▶ [Information given]
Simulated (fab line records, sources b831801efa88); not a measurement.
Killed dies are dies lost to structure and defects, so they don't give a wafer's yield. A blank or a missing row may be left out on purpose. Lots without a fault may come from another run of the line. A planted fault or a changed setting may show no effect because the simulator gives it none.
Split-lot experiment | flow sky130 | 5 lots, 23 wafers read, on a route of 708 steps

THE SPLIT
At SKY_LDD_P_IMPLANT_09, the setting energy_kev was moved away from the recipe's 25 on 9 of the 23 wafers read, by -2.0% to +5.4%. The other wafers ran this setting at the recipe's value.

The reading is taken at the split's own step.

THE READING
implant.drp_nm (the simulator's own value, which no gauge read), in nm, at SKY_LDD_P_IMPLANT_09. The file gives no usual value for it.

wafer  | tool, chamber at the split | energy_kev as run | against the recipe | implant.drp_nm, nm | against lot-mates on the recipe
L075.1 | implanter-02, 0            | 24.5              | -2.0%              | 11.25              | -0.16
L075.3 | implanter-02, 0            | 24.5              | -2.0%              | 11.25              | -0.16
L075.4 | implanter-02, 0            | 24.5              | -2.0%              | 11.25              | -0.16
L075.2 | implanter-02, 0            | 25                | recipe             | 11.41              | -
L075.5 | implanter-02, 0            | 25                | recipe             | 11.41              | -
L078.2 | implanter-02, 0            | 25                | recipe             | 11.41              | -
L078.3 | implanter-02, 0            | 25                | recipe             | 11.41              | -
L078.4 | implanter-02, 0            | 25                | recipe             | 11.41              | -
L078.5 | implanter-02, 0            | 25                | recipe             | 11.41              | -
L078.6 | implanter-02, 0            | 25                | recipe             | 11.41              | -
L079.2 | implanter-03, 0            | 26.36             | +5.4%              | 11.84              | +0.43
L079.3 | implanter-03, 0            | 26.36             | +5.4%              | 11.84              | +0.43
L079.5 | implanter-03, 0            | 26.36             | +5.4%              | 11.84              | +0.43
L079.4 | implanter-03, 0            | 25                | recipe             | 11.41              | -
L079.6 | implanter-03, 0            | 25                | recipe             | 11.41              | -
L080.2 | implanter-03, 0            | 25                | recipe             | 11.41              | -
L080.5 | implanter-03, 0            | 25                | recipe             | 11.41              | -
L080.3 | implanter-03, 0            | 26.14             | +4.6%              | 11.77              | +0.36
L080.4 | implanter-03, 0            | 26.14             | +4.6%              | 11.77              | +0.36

▶ [Assigned task]
Going down the listing above, begin printing at the line with "L078.6 | implanter-02, 0" and finish with the line with "L079.3 | implanter-03, 0", exactly as they appear.

▶ [Written answer]
L078.6 | implanter-02, 0            | 25                | recipe             | 11.41              | -
L079.2 | implanter-03, 0            | 26.36             | +5.4%              | 11.84              | +0.43
L079.3 | implanter-03, 0            | 26.36             | +5.4%              | 11.84              | +0.43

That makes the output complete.